Work order =>
The answer should contain every record below, output exactly.

Recorded data =>

BEGIN

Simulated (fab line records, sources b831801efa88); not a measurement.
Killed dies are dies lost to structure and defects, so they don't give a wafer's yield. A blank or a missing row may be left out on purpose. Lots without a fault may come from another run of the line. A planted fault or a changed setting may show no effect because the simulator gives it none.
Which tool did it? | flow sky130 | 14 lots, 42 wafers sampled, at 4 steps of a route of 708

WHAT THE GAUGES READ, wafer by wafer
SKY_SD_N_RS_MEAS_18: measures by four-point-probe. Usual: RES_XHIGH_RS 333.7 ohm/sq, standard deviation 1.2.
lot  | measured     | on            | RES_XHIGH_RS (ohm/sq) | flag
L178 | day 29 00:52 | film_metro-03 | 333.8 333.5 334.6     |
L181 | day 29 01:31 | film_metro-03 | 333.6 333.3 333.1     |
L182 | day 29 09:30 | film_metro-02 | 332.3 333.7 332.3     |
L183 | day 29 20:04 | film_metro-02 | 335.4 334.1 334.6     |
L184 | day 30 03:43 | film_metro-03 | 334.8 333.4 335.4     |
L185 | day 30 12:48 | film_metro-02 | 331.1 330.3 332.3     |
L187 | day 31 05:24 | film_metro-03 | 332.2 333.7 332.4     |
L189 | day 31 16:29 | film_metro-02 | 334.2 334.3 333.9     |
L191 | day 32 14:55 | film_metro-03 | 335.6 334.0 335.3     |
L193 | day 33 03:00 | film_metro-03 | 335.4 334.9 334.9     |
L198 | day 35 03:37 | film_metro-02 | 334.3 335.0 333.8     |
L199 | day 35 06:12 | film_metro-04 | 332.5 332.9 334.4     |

END

Written response =>
Simulated (fab line records, sources b831801efa88); not a measurement.
Killed dies are dies lost to structure and defects, so they don't give a wafer's yield. A blank or a missing row may be left out on purpose. Lots without a fault may come from another run of the line. A planted fault or a changed setting may show no effect because the simulator gives it none.
Which tool did it? | flow sky130 | 14 lots, 42 wafers sampled, at 4 steps of a route of 708

WHAT THE GAUGES READ, wafer by wafer
SKY_SD_N_RS_MEAS_18: measures by four-point-probe. Usual: RES_XHIGH_RS 333.7 ohm/sq, standard deviation 1.2.
lot  | measured     | on            | RES_XHIGH_RS (ohm/sq) | flag
L178 | day 29 00:52 | film_metro-03 | 333.8 333.5 334.6     |
L181 | day 29 01:31 | film_metro-03 | 333.6 333.3 333.1     |
L182 | day 29 09:30 | film_metro-02 | 332.3 333.7 332.3     |
L183 | day 29 20:04 | film_metro-02 | 335.4 334.1 334.6     |
L184 | day 30 03:43 | film_metro-03 | 334.8 333.4 335.4     |
L185 | day 30 12:48 | film_metro-02 | 331.1 330.3 332.3     |
L187 | day 31 05:24 | film_metro-03 | 332.2 333.7 332.4     |
L189 | day 31 16:29 | film_metro-02 | 334.2 334.3 333.9     |
L191 | day 32 14:55 | film_metro-03 | 335.6 334.0 335.3     |
L193 | day 33 03:00 | film_metro-03 | 335.4 334.9 334.9     |
L198 | day 35 03:37 | film_metro-02 | 334.3 335.0 333.8     |
L199 | day 35 06:12 | film_metro-04 | 332.5 332.9 334.4     |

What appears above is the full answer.